- [ASSIGNMENT] Give back, word for word, the lines in the listing below from the one holding "P1: trench etch" down to the one holding "P5: hard-mask etch", both ends included.

- [EXERCISE DATA]
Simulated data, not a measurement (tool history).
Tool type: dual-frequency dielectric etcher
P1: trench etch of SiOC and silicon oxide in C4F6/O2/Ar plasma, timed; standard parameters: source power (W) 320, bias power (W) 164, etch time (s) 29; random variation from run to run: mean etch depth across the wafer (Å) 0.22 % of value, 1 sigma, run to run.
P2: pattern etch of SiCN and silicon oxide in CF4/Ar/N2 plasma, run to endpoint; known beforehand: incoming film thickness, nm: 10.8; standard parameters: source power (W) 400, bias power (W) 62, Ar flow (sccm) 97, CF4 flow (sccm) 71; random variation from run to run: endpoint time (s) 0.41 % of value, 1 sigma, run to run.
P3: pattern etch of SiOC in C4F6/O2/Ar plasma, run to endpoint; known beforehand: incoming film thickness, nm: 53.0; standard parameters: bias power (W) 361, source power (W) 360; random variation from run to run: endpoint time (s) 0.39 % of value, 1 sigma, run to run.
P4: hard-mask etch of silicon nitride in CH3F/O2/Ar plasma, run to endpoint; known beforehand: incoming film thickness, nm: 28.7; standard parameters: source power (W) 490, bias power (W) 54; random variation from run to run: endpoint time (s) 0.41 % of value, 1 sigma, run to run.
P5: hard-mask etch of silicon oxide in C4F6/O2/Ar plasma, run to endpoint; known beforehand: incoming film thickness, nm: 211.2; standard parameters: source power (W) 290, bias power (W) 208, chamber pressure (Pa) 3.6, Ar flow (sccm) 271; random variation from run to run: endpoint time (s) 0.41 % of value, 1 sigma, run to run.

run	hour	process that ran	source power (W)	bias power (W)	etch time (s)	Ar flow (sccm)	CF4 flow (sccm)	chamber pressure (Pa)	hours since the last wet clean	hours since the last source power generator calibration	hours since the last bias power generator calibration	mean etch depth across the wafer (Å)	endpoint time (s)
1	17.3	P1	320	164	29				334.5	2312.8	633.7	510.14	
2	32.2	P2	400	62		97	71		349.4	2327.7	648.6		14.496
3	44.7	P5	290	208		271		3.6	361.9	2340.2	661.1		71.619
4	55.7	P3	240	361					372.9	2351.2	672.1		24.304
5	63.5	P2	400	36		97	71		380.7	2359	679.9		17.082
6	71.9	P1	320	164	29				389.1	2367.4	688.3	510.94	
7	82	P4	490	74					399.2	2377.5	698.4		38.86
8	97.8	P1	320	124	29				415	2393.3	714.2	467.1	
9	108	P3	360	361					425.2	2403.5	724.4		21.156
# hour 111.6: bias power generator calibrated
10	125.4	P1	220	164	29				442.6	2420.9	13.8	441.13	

- [EXERCISE RESPONSE]
P1: trench etch of SiOC and silicon oxide in C4F6/O2/Ar plasma, timed; standard parameters: source power (W) 320, bias power (W) 164, etch time (s) 29; random variation from run to run: mean etch depth across the wafer (Å) 0.22 % of value, 1 sigma, run to run.
P2: pattern etch of SiCN and silicon oxide in CF4/Ar/N2 plasma, run to endpoint; known beforehand: incoming film thickness, nm: 10.8; standard parameters: source power (W) 400, bias power (W) 62, Ar flow (sccm) 97, CF4 flow (sccm) 71; random variation from run to run: endpoint time (s) 0.41 % of value, 1 sigma, run to run.
P3: pattern etch of SiOC in C4F6/O2/Ar plasma, run to endpoint; known beforehand: incoming film thickness, nm: 53.0; standard parameters: bias power (W) 361, source power (W) 360; random variation from run to run: endpoint time (s) 0.39 % of value, 1 sigma, run to run.
P4: hard-mask etch of silicon nitride in CH3F/O2/Ar plasma, run to endpoint; known beforehand: incoming film thickness, nm: 28.7; standard parameters: source power (W) 490, bias power (W) 54; random variation from run to run: endpoint time (s) 0.41 % of value, 1 sigma, run to run.
P5: hard-mask etch of silicon oxide in C4F6/O2/Ar plasma, run to endpoint; known beforehand: incoming film thickness, nm: 211.2; standard parameters: source power (W) 290, bias power (W) 208, chamber pressure (Pa) 3.6, Ar flow (sccm) 271; random variation from run to run: endpoint time (s) 0.41 % of value, 1 sigma, run to run.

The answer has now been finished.